- **Required action**
Produce word for word the lines of the data below running from the one that has "One fault seen" to the one that has "## FOR THE TOOL OWNER'S DESK: pvd_sputter-03", inclusive, and no others.

*** Opening Entries provided ***

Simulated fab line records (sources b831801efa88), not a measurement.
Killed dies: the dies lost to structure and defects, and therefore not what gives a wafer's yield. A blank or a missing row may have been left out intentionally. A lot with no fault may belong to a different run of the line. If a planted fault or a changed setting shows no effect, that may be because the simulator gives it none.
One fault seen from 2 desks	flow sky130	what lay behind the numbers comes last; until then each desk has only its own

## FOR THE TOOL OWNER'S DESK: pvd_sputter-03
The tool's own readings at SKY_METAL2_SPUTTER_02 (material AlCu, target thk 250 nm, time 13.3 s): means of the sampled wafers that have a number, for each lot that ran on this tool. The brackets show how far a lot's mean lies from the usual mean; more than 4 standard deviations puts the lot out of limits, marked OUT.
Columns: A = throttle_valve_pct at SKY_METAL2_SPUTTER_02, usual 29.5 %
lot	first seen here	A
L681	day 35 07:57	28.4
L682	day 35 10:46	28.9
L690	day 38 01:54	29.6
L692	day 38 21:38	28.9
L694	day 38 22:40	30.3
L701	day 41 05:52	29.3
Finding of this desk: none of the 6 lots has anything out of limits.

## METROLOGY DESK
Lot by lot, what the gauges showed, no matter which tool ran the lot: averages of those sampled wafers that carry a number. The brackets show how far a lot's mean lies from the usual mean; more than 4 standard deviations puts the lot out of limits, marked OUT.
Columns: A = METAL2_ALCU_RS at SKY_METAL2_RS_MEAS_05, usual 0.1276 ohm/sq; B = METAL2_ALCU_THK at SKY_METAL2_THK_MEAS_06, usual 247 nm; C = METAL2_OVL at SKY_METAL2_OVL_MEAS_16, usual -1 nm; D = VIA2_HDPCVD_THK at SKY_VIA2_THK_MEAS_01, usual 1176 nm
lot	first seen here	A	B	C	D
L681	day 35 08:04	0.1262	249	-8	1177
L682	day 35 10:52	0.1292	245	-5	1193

*** Closing Entries provided ***

- **Written response**
One fault seen from 2 desks	flow sky130	what lay behind the numbers comes last; until then each desk has only its own

## FOR THE TOOL OWNER'S DESK: pvd_sputter-03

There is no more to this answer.